=== INFORMATION GIVEN ===

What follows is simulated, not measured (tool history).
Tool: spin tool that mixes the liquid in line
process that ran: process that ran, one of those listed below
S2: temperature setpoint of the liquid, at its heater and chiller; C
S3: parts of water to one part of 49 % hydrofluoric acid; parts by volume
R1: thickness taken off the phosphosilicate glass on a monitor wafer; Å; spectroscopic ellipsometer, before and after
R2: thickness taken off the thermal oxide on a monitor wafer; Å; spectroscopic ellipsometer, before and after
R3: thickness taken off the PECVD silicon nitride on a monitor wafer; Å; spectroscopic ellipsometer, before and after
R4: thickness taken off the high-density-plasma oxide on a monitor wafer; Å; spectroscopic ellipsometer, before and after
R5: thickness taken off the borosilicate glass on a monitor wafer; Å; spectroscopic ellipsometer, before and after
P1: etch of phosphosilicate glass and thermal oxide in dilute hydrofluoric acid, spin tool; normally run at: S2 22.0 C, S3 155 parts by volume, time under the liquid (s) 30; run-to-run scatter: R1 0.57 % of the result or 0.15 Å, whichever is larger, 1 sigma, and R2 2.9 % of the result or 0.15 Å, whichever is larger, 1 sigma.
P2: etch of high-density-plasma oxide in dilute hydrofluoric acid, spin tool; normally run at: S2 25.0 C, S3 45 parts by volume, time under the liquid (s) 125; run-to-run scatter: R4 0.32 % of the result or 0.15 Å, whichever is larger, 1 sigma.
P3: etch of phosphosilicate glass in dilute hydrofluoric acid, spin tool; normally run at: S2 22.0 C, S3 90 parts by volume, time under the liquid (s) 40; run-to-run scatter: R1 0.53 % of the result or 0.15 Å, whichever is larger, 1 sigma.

===

TASK ITEM => Copy the entries above exactly, but only from the line holding "R3: thickness taken" through the line holding "R4: thickness taken", both included.

YOUR SOLUTION =>
R3: thickness taken off the PECVD silicon nitride on a monitor wafer; Å; spectroscopic ellipsometer, before and after
R4: thickness taken off the high-density-plasma oxide on a monitor wafer; Å; spectroscopic ellipsometer, before and after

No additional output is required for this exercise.